The listing that follows is to be output in full and without change.

* [GIVEN RECORDS]:
○ ○ ○
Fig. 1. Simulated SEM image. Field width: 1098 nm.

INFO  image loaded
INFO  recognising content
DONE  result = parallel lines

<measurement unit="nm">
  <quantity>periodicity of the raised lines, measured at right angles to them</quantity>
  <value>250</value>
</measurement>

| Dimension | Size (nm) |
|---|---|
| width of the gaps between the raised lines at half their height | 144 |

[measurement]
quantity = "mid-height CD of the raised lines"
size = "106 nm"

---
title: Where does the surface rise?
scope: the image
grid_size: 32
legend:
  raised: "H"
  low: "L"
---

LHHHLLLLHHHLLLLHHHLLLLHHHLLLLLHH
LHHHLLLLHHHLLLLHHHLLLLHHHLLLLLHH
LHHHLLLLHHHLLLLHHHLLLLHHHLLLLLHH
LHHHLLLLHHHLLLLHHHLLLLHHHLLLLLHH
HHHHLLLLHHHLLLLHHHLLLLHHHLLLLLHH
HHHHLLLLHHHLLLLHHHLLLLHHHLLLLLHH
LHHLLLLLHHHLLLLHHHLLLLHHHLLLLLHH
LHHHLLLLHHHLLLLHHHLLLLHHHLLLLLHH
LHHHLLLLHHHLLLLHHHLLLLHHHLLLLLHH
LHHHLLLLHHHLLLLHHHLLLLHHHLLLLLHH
○ ○ ○

* [REPLY]:
Fig. 1. Simulated SEM image. Field width: 1098 nm.

INFO  image loaded
INFO  recognising content
DONE  result = parallel lines

<measurement unit="nm">
  <quantity>periodicity of the raised lines, measured at right angles to them</quantity>
  <value>250</value>
</measurement>

| Dimension | Size (nm) |
|---|---|
| width of the gaps between the raised lines at half their height | 144 |

[measurement]
quantity = "mid-height CD of the raised lines"
size = "106 nm"

---
title: Where does the surface rise?
scope: the image
grid_size: 32
legend:
  raised: "H"
  low: "L"
---

LHHHLLLLHHHLLLLHHHLLLLHHHLLLLLHH
LHHHLLLLHHHLLLLHHHLLLLHHHLLLLLHH
LHHHLLLLHHHLLLLHHHLLLLHHHLLLLLHH
LHHHLLLLHHHLLLLHHHLLLLHHHLLLLLHH
HHHHLLLLHHHLLLLHHHLLLLHHHLLLLLHH
HHHHLLLLHHHLLLLHHHLLLLHHHLLLLLHH
LHHLLLLLHHHLLLLHHHLLLLHHHLLLLLHH
LHHHLLLLHHHLLLLHHHLLLLHHHLLLLLHH
LHHHLLLLHHHLLLLHHHLLLLHHHLLLLLHH
LHHHLLLLHHHLLLLHHHLLLLHHHLLLLLHH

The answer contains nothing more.